## ACTION ITEM:
Would you retype the records below exactly as they appear?

* * * * *

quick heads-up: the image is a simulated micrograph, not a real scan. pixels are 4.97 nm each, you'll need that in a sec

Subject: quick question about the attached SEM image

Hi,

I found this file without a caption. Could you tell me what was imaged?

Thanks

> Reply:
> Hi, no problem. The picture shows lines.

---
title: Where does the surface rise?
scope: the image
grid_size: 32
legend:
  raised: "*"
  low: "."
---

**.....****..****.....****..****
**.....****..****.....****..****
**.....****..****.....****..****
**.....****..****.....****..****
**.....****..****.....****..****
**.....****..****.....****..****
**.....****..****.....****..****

* * * * *

## WRITTEN ANSWER:
quick heads-up: the image is a simulated micrograph, not a real scan. pixels are 4.97 nm each, you'll need that in a sec

Subject: quick question about the attached SEM image

Hi,

I found this file without a caption. Could you tell me what was imaged?

Thanks

> Reply:
> Hi, no problem. The picture shows lines.

---
title: Where does the surface rise?
scope: the image
grid_size: 32
legend:
  raised: "*"
  low: "."
---

**.....****..****.....****..****
**.....****..****.....****..****
**.....****..****.....****..****
**.....****..****.....****..****
**.....****..****.....****..****
**.....****..****.....****..****
**.....****..****.....****..****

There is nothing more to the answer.